*Assigned task*
Each line from the start of the listing below through the line containing "4 chambers of" should be reproduced exactly, with no others.

*** Opening of Data for review ***
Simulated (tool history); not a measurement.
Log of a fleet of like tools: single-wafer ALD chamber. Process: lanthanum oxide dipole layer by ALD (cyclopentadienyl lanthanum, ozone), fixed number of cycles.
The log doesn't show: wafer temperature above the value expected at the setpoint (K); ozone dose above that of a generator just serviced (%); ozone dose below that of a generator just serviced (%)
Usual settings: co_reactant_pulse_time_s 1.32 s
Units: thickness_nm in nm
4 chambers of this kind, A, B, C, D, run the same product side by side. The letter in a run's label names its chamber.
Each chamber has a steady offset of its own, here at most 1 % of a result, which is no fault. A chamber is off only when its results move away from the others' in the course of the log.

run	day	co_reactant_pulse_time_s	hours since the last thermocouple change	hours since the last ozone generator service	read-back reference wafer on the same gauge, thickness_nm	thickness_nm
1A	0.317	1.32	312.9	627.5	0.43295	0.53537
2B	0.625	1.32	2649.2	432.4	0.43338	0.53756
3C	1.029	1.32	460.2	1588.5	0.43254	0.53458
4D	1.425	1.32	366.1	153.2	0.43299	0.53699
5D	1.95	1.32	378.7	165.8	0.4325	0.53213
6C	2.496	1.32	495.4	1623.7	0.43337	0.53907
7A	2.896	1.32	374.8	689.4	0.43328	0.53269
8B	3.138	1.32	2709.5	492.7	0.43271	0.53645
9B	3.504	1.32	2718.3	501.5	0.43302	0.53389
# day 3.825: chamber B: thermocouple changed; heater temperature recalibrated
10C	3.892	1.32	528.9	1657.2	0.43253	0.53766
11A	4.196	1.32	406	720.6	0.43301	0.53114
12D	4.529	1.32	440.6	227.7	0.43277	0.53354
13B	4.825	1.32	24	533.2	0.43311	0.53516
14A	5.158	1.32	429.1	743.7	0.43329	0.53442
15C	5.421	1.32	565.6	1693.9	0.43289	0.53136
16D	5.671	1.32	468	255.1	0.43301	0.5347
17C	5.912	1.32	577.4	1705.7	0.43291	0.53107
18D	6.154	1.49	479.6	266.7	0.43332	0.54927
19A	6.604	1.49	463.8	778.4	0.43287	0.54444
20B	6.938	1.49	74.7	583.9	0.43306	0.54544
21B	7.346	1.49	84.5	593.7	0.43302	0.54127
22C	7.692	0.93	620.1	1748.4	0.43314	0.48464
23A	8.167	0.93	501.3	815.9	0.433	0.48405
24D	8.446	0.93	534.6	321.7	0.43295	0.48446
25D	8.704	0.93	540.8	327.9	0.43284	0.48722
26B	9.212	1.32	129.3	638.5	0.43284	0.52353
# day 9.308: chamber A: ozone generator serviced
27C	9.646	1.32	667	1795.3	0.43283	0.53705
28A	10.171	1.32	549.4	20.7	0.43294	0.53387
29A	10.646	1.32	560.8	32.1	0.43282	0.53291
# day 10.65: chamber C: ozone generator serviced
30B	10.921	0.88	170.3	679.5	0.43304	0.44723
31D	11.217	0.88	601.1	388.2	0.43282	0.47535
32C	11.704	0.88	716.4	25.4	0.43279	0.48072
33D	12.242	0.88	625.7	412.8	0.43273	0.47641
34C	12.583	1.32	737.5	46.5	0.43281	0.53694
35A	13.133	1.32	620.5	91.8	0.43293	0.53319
*** Close of Data for review ***

*Solution*
Simulated (tool history); not a measurement.
Log of a fleet of like tools: single-wafer ALD chamber. Process: lanthanum oxide dipole layer by ALD (cyclopentadienyl lanthanum, ozone), fixed number of cycles.
The log doesn't show: wafer temperature above the value expected at the setpoint (K); ozone dose above that of a generator just serviced (%); ozone dose below that of a generator just serviced (%)
Usual settings: co_reactant_pulse_time_s 1.32 s
Units: thickness_nm in nm
4 chambers of this kind, A, B, C, D, run the same product side by side. The letter in a run's label names its chamber.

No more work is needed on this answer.